%%
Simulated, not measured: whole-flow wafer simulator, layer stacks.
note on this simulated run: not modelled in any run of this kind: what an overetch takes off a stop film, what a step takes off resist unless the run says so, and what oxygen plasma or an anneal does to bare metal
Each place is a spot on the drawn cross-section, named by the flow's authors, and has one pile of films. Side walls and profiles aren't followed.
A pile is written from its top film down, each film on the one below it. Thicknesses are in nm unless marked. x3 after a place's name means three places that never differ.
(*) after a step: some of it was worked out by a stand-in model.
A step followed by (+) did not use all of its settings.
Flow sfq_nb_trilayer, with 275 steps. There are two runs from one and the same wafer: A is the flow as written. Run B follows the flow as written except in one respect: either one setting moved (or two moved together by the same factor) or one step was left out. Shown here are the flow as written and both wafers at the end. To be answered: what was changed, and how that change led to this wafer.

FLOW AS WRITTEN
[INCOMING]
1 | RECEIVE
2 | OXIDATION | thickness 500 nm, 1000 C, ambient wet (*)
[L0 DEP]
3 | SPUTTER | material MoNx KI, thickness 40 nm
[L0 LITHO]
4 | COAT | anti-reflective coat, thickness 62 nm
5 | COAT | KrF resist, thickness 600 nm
%%

Assigned task =>
The material is to be given again in full and without variation.

Task response =>
Simulated, not measured: whole-flow wafer simulator, layer stacks.
note on this simulated run: not modelled in any run of this kind: what an overetch takes off a stop film, what a step takes off resist unless the run says so, and what oxygen plasma or an anneal does to bare metal
Each place is a spot on the drawn cross-section, named by the flow's authors, and has one pile of films. Side walls and profiles aren't followed.
A pile is written from its top film down, each film on the one below it. Thicknesses are in nm unless marked. x3 after a place's name means three places that never differ.
(*) after a step: some of it was worked out by a stand-in model.
A step followed by (+) did not use all of its settings.
Flow sfq_nb_trilayer, with 275 steps. There are two runs from one and the same wafer: A is the flow as written. Run B follows the flow as written except in one respect: either one setting moved (or two moved together by the same factor) or one step was left out. Shown here are the flow as written and both wafers at the end. To be answered: what was changed, and how that change led to this wafer.

FLOW AS WRITTEN
[INCOMING]
1 | RECEIVE
2 | OXIDATION | thickness 500 nm, 1000 C, ambient wet (*)
[L0 DEP]
3 | SPUTTER | material MoNx KI, thickness 40 nm
[L0 LITHO]
4 | COAT | anti-reflective coat, thickness 62 nm
5 | COAT | KrF resist, thickness 600 nm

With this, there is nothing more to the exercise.